━━━━━━━━━━

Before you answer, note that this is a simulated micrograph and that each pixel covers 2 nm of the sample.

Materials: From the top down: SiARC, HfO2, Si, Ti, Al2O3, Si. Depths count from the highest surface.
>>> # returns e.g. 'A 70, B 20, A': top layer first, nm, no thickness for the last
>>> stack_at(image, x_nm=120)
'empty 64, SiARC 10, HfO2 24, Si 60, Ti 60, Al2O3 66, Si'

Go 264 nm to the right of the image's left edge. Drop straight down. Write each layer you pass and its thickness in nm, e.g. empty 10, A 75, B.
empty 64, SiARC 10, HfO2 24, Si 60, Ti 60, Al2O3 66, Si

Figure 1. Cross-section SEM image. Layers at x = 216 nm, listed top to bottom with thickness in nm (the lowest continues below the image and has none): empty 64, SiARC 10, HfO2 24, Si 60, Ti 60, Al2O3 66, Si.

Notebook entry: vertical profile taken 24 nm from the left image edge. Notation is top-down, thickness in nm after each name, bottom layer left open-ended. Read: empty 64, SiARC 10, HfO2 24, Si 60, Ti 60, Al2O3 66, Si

━━━━━━━━━━

## ASSIGNMENT
Please, from the entries above, set down exactly the lines from the one containing "for the last" through the one containing "Figure 1. Cross-section", and only those.

## WRITTEN RESPONSE
>>> # returns e.g. 'A 70, B 20, A': top layer first, nm, no thickness for the last
>>> stack_at(image, x_nm=120)
'empty 64, SiARC 10, HfO2 24, Si 60, Ti 60, Al2O3 66, Si'

Go 264 nm to the right of the image's left edge. Drop straight down. Write each layer you pass and its thickness in nm, e.g. empty 10, A 75, B.
empty 64, SiARC 10, HfO2 24, Si 60, Ti 60, Al2O3 66, Si

Figure 1. Cross-section SEM image. Layers at x = 216 nm, listed top to bottom with thickness in nm (the lowest continues below the image and has none): empty 64, SiARC 10, HfO2 24, Si 60, Ti 60, Al2O3 66, Si.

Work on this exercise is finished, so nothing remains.